**WORK ORDER**
Your answer should be an exact copy of the listing.

**MATERIAL SUPPLIED**
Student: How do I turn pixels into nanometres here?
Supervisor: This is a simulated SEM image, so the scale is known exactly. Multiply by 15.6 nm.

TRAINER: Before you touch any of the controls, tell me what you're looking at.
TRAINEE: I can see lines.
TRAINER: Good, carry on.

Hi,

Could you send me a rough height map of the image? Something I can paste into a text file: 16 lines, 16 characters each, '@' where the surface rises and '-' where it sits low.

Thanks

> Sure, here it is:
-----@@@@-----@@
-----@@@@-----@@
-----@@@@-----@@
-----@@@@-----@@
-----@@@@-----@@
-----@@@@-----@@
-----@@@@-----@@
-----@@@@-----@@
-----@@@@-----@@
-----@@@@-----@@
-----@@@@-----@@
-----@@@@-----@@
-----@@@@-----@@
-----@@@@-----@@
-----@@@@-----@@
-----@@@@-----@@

**WORKED SOLUTION**
Student: How do I turn pixels into nanometres here?
Supervisor: This is a simulated SEM image, so the scale is known exactly. Multiply by 15.6 nm.

TRAINER: Before you touch any of the controls, tell me what you're looking at.
TRAINEE: I can see lines.
TRAINER: Good, carry on.

Hi,

Could you send me a rough height map of the image? Something I can paste into a text file: 16 lines, 16 characters each, '@' where the surface rises and '-' where it sits low.

Thanks

> Sure, here it is:
-----@@@@-----@@
-----@@@@-----@@
-----@@@@-----@@
-----@@@@-----@@
-----@@@@-----@@
-----@@@@-----@@
-----@@@@-----@@
-----@@@@-----@@
-----@@@@-----@@
-----@@@@-----@@
-----@@@@-----@@
-----@@@@-----@@
-----@@@@-----@@
-----@@@@-----@@
-----@@@@-----@@
-----@@@@-----@@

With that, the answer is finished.